_Activity_
Each line below should be repeated exactly as it stands.

_Records provided_
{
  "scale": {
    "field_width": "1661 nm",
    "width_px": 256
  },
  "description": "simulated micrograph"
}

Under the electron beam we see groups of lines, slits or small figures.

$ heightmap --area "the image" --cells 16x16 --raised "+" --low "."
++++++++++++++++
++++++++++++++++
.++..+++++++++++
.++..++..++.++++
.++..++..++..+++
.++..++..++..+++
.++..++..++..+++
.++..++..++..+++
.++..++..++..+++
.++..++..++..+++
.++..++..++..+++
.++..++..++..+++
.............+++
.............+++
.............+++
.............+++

_Worked solution_
{
  "scale": {
    "field_width": "1661 nm",
    "width_px": 256
  },
  "description": "simulated micrograph"
}

Under the electron beam we see groups of lines, slits or small figures.

$ heightmap --area "the image" --cells 16x16 --raised "+" --low "."
++++++++++++++++
++++++++++++++++
.++..+++++++++++
.++..++..++.++++
.++..++..++..+++
.++..++..++..+++
.++..++..++..+++
.++..++..++..+++
.++..++..++..+++
.++..++..++..+++
.++..++..++..+++
.++..++..++..+++
.............+++
.............+++
.............+++
.............+++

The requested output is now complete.